[Dataset extract]
------------------------------

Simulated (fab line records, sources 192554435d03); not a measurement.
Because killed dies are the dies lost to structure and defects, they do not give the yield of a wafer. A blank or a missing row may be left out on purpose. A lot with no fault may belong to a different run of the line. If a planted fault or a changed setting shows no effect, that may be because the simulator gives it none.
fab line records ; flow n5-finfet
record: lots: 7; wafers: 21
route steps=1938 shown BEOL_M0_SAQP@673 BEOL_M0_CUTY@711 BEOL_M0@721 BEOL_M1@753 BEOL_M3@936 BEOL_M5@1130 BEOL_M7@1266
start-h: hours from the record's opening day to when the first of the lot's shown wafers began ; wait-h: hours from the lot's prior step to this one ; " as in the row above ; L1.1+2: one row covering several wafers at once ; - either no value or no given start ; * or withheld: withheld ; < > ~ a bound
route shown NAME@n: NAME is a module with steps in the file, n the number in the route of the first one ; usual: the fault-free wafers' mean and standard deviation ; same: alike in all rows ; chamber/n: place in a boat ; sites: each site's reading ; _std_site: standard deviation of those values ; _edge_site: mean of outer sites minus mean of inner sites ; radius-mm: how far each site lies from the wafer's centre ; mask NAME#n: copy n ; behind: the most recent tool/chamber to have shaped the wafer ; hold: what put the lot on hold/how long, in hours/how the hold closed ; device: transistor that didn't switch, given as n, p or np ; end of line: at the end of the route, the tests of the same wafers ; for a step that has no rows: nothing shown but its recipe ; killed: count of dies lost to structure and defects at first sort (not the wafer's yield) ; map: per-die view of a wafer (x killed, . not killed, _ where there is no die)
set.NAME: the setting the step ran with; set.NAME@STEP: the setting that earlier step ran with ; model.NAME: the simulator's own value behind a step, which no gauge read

------------------------------

[Brief] Output exactly the lines of the records from the first through the one bearing "start-h: hours from", both ends included.

[Answer box]
Simulated (fab line records, sources 192554435d03); not a measurement.
Because killed dies are the dies lost to structure and defects, they do not give the yield of a wafer. A blank or a missing row may be left out on purpose. A lot with no fault may belong to a different run of the line. If a planted fault or a changed setting shows no effect, that may be because the simulator gives it none.
fab line records ; flow n5-finfet
record: lots: 7; wafers: 21
route steps=1938 shown BEOL_M0_SAQP@673 BEOL_M0_CUTY@711 BEOL_M0@721 BEOL_M1@753 BEOL_M3@936 BEOL_M5@1130 BEOL_M7@1266
start-h: hours from the record's opening day to when the first of the lot's shown wafers began ; wait-h: hours from the lot's prior step to this one ; " as in the row above ; L1.1+2: one row covering several wafers at once ; - either no value or no given start ; * or withheld: withheld ; < > ~ a bound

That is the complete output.